Starting at the line that has "Units: slurry_flow in" and stopping after the line that has "P1: polish blanket", reproduce the listing below exactly; omit everything else.

:::

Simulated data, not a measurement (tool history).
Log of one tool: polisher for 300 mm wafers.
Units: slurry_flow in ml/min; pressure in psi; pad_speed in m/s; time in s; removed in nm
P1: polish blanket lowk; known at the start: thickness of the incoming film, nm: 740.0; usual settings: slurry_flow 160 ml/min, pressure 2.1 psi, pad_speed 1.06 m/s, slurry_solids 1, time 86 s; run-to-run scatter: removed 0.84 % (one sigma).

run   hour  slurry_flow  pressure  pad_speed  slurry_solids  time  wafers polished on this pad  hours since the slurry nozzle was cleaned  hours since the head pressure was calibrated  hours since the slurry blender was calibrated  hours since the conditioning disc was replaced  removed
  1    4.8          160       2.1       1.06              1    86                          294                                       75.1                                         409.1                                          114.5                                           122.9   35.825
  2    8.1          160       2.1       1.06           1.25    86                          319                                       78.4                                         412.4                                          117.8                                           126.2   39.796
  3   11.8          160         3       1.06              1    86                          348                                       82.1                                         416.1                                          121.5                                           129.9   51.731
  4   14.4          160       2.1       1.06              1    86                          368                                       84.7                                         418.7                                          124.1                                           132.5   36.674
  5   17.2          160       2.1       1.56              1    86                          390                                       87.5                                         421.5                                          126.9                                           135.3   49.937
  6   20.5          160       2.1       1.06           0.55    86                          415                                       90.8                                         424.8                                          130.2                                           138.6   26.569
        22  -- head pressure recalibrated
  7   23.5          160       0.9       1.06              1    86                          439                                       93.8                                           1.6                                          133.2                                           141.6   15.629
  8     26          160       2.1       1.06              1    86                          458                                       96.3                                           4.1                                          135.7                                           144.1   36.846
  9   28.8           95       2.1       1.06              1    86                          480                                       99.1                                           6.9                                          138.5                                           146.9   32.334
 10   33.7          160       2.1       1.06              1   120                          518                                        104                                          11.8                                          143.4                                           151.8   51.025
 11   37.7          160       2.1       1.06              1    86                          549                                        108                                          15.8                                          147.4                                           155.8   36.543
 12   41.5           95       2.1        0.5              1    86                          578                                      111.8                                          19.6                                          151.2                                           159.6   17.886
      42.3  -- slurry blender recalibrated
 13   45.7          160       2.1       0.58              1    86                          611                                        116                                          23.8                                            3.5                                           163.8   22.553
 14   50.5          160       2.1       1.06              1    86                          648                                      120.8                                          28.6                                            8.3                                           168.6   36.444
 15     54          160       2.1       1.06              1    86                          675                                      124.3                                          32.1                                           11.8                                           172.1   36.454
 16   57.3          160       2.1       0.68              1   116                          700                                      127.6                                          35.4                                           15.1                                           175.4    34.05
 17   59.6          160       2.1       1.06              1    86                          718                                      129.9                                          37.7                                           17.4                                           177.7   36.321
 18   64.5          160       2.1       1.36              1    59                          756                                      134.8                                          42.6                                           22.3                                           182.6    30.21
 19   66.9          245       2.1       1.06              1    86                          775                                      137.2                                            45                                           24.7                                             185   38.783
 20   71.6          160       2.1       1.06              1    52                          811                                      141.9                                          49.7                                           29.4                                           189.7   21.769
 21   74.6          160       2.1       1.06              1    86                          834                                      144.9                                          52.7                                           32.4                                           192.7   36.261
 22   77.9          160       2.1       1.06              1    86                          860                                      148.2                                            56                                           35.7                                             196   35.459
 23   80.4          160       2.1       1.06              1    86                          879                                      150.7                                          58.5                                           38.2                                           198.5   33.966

:::

(WRITTEN RESPONSE)
Units: slurry_flow in ml/min; pressure in psi; pad_speed in m/s; time in s; removed in nm
P1: polish blanket lowk; known at the start: thickness of the incoming film, nm: 740.0; usual settings: slurry_flow 160 ml/min, pressure 2.1 psi, pad_speed 1.06 m/s, slurry_solids 1, time 86 s; run-to-run scatter: removed 0.84 % (one sigma).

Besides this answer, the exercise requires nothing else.